====== GIVEN ENTRIES
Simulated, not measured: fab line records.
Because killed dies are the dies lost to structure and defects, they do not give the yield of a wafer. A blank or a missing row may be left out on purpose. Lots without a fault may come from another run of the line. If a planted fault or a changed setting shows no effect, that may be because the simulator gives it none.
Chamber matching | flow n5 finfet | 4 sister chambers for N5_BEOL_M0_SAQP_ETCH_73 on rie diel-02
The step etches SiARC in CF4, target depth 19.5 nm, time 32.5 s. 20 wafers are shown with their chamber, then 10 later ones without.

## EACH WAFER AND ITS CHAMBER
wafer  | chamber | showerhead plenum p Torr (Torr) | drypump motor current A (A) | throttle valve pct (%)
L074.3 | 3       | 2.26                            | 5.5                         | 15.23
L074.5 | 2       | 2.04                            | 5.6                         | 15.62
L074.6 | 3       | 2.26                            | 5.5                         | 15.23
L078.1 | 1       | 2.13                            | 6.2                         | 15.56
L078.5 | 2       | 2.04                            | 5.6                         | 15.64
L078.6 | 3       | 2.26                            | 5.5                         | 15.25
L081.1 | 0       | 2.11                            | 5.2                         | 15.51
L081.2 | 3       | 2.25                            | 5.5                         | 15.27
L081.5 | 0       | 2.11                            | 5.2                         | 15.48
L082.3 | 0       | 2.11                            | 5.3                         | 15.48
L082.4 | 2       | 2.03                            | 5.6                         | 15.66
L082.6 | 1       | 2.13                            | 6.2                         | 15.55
============

REQUIREMENT:
Each entry must be set down exactly as it appears.

EXERCISE RESULT:
Simulated, not measured: fab line records.
Because killed dies are the dies lost to structure and defects, they do not give the yield of a wafer. A blank or a missing row may be left out on purpose. Lots without a fault may come from another run of the line. If a planted fault or a changed setting shows no effect, that may be because the simulator gives it none.
Chamber matching | flow n5 finfet | 4 sister chambers for N5_BEOL_M0_SAQP_ETCH_73 on rie diel-02
The step etches SiARC in CF4, target depth 19.5 nm, time 32.5 s. 20 wafers are shown with their chamber, then 10 later ones without.

## EACH WAFER AND ITS CHAMBER
wafer  | chamber | showerhead plenum p Torr (Torr) | drypump motor current A (A) | throttle valve pct (%)
L074.3 | 3       | 2.26                            | 5.5                         | 15.23
L074.5 | 2       | 2.04                            | 5.6                         | 15.62
L074.6 | 3       | 2.26                            | 5.5                         | 15.23
L078.1 | 1       | 2.13                            | 6.2                         | 15.56
L078.5 | 2       | 2.04                            | 5.6                         | 15.64
L078.6 | 3       | 2.26                            | 5.5                         | 15.25
L081.1 | 0       | 2.11                            | 5.2                         | 15.51
L081.2 | 3       | 2.25                            | 5.5                         | 15.27
L081.5 | 0       | 2.11                            | 5.2                         | 15.48
L082.3 | 0       | 2.11                            | 5.3                         | 15.48
L082.4 | 2       | 2.03                            | 5.6                         | 15.66
L082.6 | 1       | 2.13                            | 6.2                         | 15.55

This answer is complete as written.